######
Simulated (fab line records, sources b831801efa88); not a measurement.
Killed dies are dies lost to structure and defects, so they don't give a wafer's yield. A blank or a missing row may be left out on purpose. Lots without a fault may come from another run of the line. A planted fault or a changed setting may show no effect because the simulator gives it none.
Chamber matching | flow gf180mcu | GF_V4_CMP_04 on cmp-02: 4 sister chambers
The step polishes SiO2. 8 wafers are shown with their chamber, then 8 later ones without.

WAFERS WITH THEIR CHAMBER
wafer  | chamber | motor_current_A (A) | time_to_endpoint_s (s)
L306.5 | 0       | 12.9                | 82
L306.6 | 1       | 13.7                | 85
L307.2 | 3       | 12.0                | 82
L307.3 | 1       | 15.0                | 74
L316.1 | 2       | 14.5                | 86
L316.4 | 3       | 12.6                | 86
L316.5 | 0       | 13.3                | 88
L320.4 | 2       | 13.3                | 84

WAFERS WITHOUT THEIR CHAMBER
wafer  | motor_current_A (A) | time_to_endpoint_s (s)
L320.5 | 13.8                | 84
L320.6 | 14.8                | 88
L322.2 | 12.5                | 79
######

**Required action**
Write the listing out again, exactly as it reads.

**Task response**
Simulated (fab line records, sources b831801efa88); not a measurement.
Killed dies are dies lost to structure and defects, so they don't give a wafer's yield. A blank or a missing row may be left out on purpose. Lots without a fault may come from another run of the line. A planted fault or a changed setting may show no effect because the simulator gives it none.
Chamber matching | flow gf180mcu | GF_V4_CMP_04 on cmp-02: 4 sister chambers
The step polishes SiO2. 8 wafers are shown with their chamber, then 8 later ones without.

WAFERS WITH THEIR CHAMBER
wafer  | chamber | motor_current_A (A) | time_to_endpoint_s (s)
L306.5 | 0       | 12.9                | 82
L306.6 | 1       | 13.7                | 85
L307.2 | 3       | 12.0                | 82
L307.3 | 1       | 15.0                | 74
L316.1 | 2       | 14.5                | 86
L316.4 | 3       | 12.6                | 86
L316.5 | 0       | 13.3                | 88
L320.4 | 2       | 13.3                | 84

WAFERS WITHOUT THEIR CHAMBER
wafer  | motor_current_A (A) | time_to_endpoint_s (s)
L320.5 | 13.8                | 84
L320.6 | 14.8                | 88
L322.2 | 12.5                | 79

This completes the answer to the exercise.